▶ ACTIVITY:
Set down exactly, from the records below, the line with "Log of one tool: spin" through the line with "B1: film thickness", and nothing else.

▶ DATA SUPPLIED:
◇ ◇ ◇ ◇ ◇
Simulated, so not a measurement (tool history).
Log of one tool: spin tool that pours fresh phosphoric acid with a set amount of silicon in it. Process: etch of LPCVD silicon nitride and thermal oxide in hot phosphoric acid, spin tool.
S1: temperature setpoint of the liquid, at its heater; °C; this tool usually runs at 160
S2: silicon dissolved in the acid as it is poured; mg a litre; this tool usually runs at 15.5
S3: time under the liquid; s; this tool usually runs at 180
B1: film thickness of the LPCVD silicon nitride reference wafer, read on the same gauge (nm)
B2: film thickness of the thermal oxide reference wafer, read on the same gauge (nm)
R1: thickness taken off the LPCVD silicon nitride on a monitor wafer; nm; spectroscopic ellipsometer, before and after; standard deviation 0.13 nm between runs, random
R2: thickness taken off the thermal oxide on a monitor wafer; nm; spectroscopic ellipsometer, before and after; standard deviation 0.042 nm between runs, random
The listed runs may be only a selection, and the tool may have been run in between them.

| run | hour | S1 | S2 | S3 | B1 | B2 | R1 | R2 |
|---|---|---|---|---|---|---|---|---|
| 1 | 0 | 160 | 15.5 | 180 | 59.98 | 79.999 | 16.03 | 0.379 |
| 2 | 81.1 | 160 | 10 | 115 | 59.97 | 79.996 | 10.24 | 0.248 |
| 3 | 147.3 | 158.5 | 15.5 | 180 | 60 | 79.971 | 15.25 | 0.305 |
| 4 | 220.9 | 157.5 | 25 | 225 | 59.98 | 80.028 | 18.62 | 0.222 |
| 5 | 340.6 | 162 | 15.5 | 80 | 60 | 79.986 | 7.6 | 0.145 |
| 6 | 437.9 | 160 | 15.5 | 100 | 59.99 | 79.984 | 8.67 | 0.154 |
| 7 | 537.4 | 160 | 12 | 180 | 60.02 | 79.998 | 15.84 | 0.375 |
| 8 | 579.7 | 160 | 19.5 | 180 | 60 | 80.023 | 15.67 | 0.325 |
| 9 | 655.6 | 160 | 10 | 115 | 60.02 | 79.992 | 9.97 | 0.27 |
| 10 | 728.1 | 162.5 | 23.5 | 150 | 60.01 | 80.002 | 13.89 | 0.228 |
◇ ◇ ◇ ◇ ◇

▶ YOUR RESPONSE:
Log of one tool: spin tool that pours fresh phosphoric acid with a set amount of silicon in it. Process: etch of LPCVD silicon nitride and thermal oxide in hot phosphoric acid, spin tool.
S1: temperature setpoint of the liquid, at its heater; °C; this tool usually runs at 160
S2: silicon dissolved in the acid as it is poured; mg a litre; this tool usually runs at 15.5
S3: time under the liquid; s; this tool usually runs at 180
B1: film thickness of the LPCVD silicon nitride reference wafer, read on the same gauge (nm)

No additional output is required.